**ASSIGNED TASK:**
Write out the material below exactly, with no line missing.

**SOURCE DATA:**
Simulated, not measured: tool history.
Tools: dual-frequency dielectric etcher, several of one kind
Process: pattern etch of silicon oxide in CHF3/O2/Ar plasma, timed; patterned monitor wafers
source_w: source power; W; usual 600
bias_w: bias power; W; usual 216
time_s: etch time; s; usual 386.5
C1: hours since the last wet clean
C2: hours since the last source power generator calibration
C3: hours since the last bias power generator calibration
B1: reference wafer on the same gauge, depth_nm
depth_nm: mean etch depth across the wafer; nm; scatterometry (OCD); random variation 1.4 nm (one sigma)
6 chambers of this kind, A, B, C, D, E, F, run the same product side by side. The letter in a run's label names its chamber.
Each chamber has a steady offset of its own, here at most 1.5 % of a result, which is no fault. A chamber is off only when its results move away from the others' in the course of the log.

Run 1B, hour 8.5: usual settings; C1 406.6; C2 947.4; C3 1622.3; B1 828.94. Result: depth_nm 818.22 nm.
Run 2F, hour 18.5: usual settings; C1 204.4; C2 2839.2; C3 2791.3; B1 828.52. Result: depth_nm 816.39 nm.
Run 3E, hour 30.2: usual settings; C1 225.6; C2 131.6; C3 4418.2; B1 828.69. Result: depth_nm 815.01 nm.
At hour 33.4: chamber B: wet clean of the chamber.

**ANSWER SECTION:**
Simulated, not measured: tool history.
Tools: dual-frequency dielectric etcher, several of one kind
Process: pattern etch of silicon oxide in CHF3/O2/Ar plasma, timed; patterned monitor wafers
source_w: source power; W; usual 600
bias_w: bias power; W; usual 216
time_s: etch time; s; usual 386.5
C1: hours since the last wet clean
C2: hours since the last source power generator calibration
C3: hours since the last bias power generator calibration
B1: reference wafer on the same gauge, depth_nm
depth_nm: mean etch depth across the wafer; nm; scatterometry (OCD); random variation 1.4 nm (one sigma)
6 chambers of this kind, A, B, C, D, E, F, run the same product side by side. The letter in a run's label names its chamber.
Each chamber has a steady offset of its own, here at most 1.5 % of a result, which is no fault. A chamber is off only when its results move away from the others' in the course of the log.

Run 1B, hour 8.5: usual settings; C1 406.6; C2 947.4; C3 1622.3; B1 828.94. Result: depth_nm 818.22 nm.
Run 2F, hour 18.5: usual settings; C1 204.4; C2 2839.2; C3 2791.3; B1 828.52. Result: depth_nm 816.39 nm.
Run 3E, hour 30.2: usual settings; C1 225.6; C2 131.6; C3 4418.2; B1 828.69. Result: depth_nm 815.01 nm.
At hour 33.4: chamber B: wet clean of the chamber.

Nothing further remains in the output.